-- Opening Marker --
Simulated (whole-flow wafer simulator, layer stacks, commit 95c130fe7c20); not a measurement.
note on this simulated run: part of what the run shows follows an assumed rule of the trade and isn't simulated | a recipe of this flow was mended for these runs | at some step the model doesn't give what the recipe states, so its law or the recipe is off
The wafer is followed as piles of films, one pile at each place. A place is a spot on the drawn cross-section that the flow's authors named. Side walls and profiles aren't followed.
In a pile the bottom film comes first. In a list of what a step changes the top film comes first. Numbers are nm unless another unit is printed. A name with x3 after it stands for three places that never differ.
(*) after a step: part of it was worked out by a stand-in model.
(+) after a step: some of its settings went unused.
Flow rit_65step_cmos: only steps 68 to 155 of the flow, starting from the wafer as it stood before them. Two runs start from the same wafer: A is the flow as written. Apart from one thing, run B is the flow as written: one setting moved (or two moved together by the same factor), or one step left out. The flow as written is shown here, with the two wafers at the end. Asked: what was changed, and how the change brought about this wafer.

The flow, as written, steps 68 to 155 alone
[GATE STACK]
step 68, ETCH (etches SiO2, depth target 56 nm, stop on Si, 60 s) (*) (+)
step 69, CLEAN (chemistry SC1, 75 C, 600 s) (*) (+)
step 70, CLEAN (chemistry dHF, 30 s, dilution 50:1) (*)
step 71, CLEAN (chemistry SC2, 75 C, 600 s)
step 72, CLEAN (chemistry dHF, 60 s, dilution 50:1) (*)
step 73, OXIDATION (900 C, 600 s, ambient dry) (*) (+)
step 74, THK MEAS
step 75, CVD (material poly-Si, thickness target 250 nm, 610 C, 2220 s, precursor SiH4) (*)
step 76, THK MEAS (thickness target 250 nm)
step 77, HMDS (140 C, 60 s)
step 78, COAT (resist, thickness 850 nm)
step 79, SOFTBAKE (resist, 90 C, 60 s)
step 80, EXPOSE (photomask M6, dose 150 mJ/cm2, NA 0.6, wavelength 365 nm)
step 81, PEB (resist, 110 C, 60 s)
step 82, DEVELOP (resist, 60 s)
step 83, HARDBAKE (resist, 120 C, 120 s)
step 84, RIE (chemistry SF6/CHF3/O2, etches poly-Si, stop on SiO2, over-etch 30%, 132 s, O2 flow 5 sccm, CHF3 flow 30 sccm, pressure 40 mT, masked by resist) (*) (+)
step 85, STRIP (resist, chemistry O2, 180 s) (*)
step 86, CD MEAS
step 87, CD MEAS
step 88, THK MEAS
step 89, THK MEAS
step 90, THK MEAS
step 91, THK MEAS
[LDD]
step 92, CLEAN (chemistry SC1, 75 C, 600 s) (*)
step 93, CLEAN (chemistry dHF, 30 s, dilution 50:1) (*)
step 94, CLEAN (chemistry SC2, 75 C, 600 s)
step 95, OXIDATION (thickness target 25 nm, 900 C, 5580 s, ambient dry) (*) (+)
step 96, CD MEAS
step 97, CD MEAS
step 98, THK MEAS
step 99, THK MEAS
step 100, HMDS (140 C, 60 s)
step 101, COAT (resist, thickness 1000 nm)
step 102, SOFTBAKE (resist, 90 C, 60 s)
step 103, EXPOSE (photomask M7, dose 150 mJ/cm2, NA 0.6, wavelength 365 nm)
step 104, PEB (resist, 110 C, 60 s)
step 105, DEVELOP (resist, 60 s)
-- Closing Marker --

§ **Requirement**:
Both the line containing "step 78, COAT (resist, thickness 850 nm)" and the line containing "step 104, PEB (resist, 110 C, 60 s)" belong in the answer. Print them and every line above that falls between them exactly, and no others.

§ **Result**:
step 78, COAT (resist, thickness 850 nm)
step 79, SOFTBAKE (resist, 90 C, 60 s)
step 80, EXPOSE (photomask M6, dose 150 mJ/cm2, NA 0.6, wavelength 365 nm)
step 81, PEB (resist, 110 C, 60 s)
step 82, DEVELOP (resist, 60 s)
step 83, HARDBAKE (resist, 120 C, 120 s)
step 84, RIE (chemistry SF6/CHF3/O2, etches poly-Si, stop on SiO2, over-etch 30%, 132 s, O2 flow 5 sccm, CHF3 flow 30 sccm, pressure 40 mT, masked by resist) (*) (+)
step 85, STRIP (resist, chemistry O2, 180 s) (*)
step 86, CD MEAS
step 87, CD MEAS
step 88, THK MEAS
step 89, THK MEAS
step 90, THK MEAS
step 91, THK MEAS
[LDD]
step 92, CLEAN (chemistry SC1, 75 C, 600 s) (*)
step 93, CLEAN (chemistry dHF, 30 s, dilution 50:1) (*)
step 94, CLEAN (chemistry SC2, 75 C, 600 s)
step 95, OXIDATION (thickness target 25 nm, 900 C, 5580 s, ambient dry) (*) (+)
step 96, CD MEAS
step 97, CD MEAS
step 98, THK MEAS
step 99, THK MEAS
step 100, HMDS (140 C, 60 s)
step 101, COAT (resist, thickness 1000 nm)
step 102, SOFTBAKE (resist, 90 C, 60 s)
step 103, EXPOSE (photomask M7, dose 150 mJ/cm2, NA 0.6, wavelength 365 nm)
step 104, PEB (resist, 110 C, 60 s)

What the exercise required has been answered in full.